> [PROVIDED DATA]
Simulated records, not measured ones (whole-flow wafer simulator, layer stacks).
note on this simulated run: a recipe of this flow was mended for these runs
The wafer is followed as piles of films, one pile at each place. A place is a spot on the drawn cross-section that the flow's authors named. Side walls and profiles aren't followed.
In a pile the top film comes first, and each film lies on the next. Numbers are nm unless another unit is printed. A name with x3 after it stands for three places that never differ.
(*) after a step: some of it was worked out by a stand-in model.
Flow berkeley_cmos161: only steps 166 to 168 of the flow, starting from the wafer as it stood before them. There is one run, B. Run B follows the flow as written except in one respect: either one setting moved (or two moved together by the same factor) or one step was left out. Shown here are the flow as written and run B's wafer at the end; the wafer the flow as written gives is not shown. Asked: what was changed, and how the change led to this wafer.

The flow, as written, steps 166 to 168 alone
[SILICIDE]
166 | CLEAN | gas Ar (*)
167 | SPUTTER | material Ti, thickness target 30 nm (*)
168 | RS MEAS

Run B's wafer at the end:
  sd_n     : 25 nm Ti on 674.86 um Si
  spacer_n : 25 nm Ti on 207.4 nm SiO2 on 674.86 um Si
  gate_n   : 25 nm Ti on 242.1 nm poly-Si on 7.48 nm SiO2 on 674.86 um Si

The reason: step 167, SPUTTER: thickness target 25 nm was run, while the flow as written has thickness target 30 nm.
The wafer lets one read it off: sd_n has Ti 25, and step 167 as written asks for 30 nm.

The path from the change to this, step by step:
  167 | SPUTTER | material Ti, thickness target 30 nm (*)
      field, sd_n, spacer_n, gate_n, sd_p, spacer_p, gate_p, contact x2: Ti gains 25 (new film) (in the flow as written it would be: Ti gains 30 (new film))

> [EXERCISE] Please restate only the opening stretch of the records above: every line from the first through the one containing "In a pile the", exactly as written.

> [RESPONSE BOX]
Simulated records, not measured ones (whole-flow wafer simulator, layer stacks).
note on this simulated run: a recipe of this flow was mended for these runs
The wafer is followed as piles of films, one pile at each place. A place is a spot on the drawn cross-section that the flow's authors named. Side walls and profiles aren't followed.
In a pile the top film comes first, and each film lies on the next. Numbers are nm unless another unit is printed. A name with x3 after it stands for three places that never differ.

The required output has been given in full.